DATA TO EXAMINE:
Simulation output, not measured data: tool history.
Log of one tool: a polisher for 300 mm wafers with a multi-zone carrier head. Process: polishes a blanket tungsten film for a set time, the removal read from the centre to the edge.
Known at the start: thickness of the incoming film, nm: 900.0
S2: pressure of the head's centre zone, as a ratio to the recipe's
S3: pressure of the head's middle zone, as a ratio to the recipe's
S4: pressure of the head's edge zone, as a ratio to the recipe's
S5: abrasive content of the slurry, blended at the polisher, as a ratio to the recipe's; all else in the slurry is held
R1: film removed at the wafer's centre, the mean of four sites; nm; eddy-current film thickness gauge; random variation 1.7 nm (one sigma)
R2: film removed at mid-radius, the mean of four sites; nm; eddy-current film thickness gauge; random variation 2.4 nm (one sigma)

TASK ITEM:
Print all of the records, leaving each one exactly as it appears above.

EXERCISE RESPONSE:
Simulation output, not measured data: tool history.
Log of one tool: a polisher for 300 mm wafers with a multi-zone carrier head. Process: polishes a blanket tungsten film for a set time, the removal read from the centre to the edge.
Known at the start: thickness of the incoming film, nm: 900.0
S2: pressure of the head's centre zone, as a ratio to the recipe's
S3: pressure of the head's middle zone, as a ratio to the recipe's
S4: pressure of the head's edge zone, as a ratio to the recipe's
S5: abrasive content of the slurry, blended at the polisher, as a ratio to the recipe's; all else in the slurry is held
R1: film removed at the wafer's centre, the mean of four sites; nm; eddy-current film thickness gauge; random variation 1.7 nm (one sigma)
R2: film removed at mid-radius, the mean of four sites; nm; eddy-current film thickness gauge; random variation 2.4 nm (one sigma)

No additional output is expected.